### Work instruction
Would you restate word for word the lines of the listing, beginning at the first and ending with the line that holds "route steps=602 shown"?

═══

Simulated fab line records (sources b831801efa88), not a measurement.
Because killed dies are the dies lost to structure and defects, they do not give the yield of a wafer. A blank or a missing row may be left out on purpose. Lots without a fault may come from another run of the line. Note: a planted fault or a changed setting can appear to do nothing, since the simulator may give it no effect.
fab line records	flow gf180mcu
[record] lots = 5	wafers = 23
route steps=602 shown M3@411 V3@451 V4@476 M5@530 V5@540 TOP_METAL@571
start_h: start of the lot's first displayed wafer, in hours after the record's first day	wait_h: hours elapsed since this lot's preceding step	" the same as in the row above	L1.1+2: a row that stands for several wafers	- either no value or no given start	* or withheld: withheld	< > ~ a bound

═══

### Task result
Simulated fab line records (sources b831801efa88), not a measurement.
Because killed dies are the dies lost to structure and defects, they do not give the yield of a wafer. A blank or a missing row may be left out on purpose. Lots without a fault may come from another run of the line. Note: a planted fault or a changed setting can appear to do nothing, since the simulator may give it no effect.
fab line records	flow gf180mcu
[record] lots = 5	wafers = 23
route steps=602 shown M3@411 V3@451 V4@476 M5@530 V5@540 TOP_METAL@571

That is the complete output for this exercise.